## Data shown
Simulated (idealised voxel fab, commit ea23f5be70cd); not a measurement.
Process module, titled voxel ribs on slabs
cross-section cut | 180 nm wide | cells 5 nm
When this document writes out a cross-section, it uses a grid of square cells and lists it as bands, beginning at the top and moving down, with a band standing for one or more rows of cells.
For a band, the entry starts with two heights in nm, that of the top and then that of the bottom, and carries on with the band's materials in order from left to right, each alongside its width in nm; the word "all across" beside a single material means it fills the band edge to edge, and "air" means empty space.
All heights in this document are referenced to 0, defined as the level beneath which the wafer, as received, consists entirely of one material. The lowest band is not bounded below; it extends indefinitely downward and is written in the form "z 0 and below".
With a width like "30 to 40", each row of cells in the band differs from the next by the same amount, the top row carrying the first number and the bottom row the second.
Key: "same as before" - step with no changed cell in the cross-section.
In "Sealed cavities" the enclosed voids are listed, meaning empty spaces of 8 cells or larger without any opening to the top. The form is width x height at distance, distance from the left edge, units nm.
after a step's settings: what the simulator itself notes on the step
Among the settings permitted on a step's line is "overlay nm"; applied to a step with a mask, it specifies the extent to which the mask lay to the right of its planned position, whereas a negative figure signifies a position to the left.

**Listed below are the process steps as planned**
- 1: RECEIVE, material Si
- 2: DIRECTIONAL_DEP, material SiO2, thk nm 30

## Required action
For this exercise, output the records in full, exactly.

## Reply
Simulated (idealised voxel fab, commit ea23f5be70cd); not a measurement.
Process module, titled voxel ribs on slabs
cross-section cut | 180 nm wide | cells 5 nm
When this document writes out a cross-section, it uses a grid of square cells and lists it as bands, beginning at the top and moving down, with a band standing for one or more rows of cells.
For a band, the entry starts with two heights in nm, that of the top and then that of the bottom, and carries on with the band's materials in order from left to right, each alongside its width in nm; the word "all across" beside a single material means it fills the band edge to edge, and "air" means empty space.
All heights in this document are referenced to 0, defined as the level beneath which the wafer, as received, consists entirely of one material. The lowest band is not bounded below; it extends indefinitely downward and is written in the form "z 0 and below".
With a width like "30 to 40", each row of cells in the band differs from the next by the same amount, the top row carrying the first number and the bottom row the second.
Key: "same as before" - step with no changed cell in the cross-section.
In "Sealed cavities" the enclosed voids are listed, meaning empty spaces of 8 cells or larger without any opening to the top. The form is width x height at distance, distance from the left edge, units nm.
after a step's settings: what the simulator itself notes on the step
Among the settings permitted on a step's line is "overlay nm"; applied to a step with a mask, it specifies the extent to which the mask lay to the right of its planned position, whereas a negative figure signifies a position to the left.

**Listed below are the process steps as planned**
- 1: RECEIVE, material Si
- 2: DIRECTIONAL_DEP, material SiO2, thk nm 30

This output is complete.